EXERCISE — With the records in front of you, set every one of them down exactly.

DATA SECTION —
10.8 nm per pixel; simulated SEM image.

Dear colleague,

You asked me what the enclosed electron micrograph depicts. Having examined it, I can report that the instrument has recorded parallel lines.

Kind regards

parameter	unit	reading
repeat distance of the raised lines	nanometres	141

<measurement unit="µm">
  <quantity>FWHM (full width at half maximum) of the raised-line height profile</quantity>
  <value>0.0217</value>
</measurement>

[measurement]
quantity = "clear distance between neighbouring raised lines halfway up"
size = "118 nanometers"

SOLUTION —
10.8 nm per pixel; simulated SEM image.

Dear colleague,

You asked me what the enclosed electron micrograph depicts. Having examined it, I can report that the instrument has recorded parallel lines.

Kind regards

parameter	unit	reading
repeat distance of the raised lines	nanometres	141

<measurement unit="µm">
  <quantity>FWHM (full width at half maximum) of the raised-line height profile</quantity>
  <value>0.0217</value>
</measurement>

[measurement]
quantity = "clear distance between neighbouring raised lines halfway up"
size = "118 nanometers"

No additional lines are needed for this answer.